Information supplied:
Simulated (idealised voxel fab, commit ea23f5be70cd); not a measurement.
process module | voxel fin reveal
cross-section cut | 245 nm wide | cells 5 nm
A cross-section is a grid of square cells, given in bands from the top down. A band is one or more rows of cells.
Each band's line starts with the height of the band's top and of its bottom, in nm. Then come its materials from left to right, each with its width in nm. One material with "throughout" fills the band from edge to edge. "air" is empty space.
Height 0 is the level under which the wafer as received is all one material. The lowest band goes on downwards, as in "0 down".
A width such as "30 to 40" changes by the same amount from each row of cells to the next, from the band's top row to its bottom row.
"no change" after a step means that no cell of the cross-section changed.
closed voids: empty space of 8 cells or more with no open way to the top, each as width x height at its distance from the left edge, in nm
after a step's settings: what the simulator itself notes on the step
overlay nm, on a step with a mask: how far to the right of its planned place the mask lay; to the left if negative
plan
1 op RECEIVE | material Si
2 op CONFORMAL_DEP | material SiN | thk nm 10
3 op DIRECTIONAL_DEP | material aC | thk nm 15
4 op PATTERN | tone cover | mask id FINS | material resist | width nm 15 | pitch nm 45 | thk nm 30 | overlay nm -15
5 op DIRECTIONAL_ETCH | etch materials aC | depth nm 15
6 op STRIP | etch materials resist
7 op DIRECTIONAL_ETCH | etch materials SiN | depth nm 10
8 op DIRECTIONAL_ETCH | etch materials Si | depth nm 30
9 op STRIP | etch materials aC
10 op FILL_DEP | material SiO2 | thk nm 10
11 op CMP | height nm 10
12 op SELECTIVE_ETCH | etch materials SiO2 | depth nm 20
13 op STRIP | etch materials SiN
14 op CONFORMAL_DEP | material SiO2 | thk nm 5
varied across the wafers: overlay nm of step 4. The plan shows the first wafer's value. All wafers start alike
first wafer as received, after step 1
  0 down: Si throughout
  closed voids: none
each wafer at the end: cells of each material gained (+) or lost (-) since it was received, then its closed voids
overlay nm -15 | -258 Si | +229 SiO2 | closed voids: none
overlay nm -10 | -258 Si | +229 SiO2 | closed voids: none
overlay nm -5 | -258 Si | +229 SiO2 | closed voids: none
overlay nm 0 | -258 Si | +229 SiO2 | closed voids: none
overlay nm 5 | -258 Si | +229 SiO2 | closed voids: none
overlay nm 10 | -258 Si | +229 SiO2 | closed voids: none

Requirement: Reproduce verbatim only the segment of the listing bounded by the line containing "after a step's" and the line containing "overlay nm 5", with both boundary lines included.

Answer box:
after a step's settings: what the simulator itself notes on the step
overlay nm, on a step with a mask: how far to the right of its planned place the mask lay; to the left if negative
plan
1 op RECEIVE | material Si
2 op CONFORMAL_DEP | material SiN | thk nm 10
3 op DIRECTIONAL_DEP | material aC | thk nm 15
4 op PATTERN | tone cover | mask id FINS | material resist | width nm 15 | pitch nm 45 | thk nm 30 | overlay nm -15
5 op DIRECTIONAL_ETCH | etch materials aC | depth nm 15
6 op STRIP | etch materials resist
7 op DIRECTIONAL_ETCH | etch materials SiN | depth nm 10
8 op DIRECTIONAL_ETCH | etch materials Si | depth nm 30
9 op STRIP | etch materials aC
10 op FILL_DEP | material SiO2 | thk nm 10
11 op CMP | height nm 10
12 op SELECTIVE_ETCH | etch materials SiO2 | depth nm 20
13 op STRIP | etch materials SiN
14 op CONFORMAL_DEP | material SiO2 | thk nm 5
varied across the wafers: overlay nm of step 4. The plan shows the first wafer's value. All wafers start alike
first wafer as received, after step 1
  0 down: Si throughout
  closed voids: none
each wafer at the end: cells of each material gained (+) or lost (-) since it was received, then its closed voids
overlay nm -15 | -258 Si | +229 SiO2 | closed voids: none
overlay nm -10 | -258 Si | +229 SiO2 | closed voids: none
overlay nm -5 | -258 Si | +229 SiO2 | closed voids: none
overlay nm 0 | -258 Si | +229 SiO2 | closed voids: none
overlay nm 5 | -258 Si | +229 SiO2 | closed voids: none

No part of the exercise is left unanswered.